» **GIVEN RECORDS**
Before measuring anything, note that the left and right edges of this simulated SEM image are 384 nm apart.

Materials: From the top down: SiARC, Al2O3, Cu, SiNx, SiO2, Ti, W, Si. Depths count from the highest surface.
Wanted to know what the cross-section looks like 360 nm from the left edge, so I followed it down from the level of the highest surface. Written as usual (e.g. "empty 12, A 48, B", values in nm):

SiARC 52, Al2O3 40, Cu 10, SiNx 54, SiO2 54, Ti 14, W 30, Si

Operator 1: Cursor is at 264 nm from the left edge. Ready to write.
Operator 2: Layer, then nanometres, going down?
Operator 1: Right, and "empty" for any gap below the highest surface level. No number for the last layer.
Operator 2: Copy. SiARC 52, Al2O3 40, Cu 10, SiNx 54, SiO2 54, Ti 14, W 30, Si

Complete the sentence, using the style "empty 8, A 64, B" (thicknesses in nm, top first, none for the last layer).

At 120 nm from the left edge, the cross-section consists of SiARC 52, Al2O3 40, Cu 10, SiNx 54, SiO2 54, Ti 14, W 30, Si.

» **WORK INSTRUCTION**
Every line in the listing above should be repeated exactly.

» **EXERCISE OUTPUT**
Before measuring anything, note that the left and right edges of this simulated SEM image are 384 nm apart.

Materials: From the top down: SiARC, Al2O3, Cu, SiNx, SiO2, Ti, W, Si. Depths count from the highest surface.
Wanted to know what the cross-section looks like 360 nm from the left edge, so I followed it down from the level of the highest surface. Written as usual (e.g. "empty 12, A 48, B", values in nm):

SiARC 52, Al2O3 40, Cu 10, SiNx 54, SiO2 54, Ti 14, W 30, Si

Operator 1: Cursor is at 264 nm from the left edge. Ready to write.
Operator 2: Layer, then nanometres, going down?
Operator 1: Right, and "empty" for any gap below the highest surface level. No number for the last layer.
Operator 2: Copy. SiARC 52, Al2O3 40, Cu 10, SiNx 54, SiO2 54, Ti 14, W 30, Si

Complete the sentence, using the style "empty 8, A 64, B" (thicknesses in nm, top first, none for the last layer).

At 120 nm from the left edge, the cross-section consists of SiARC 52, Al2O3 40, Cu 10, SiNx 54, SiO2 54, Ti 14, W 30, Si.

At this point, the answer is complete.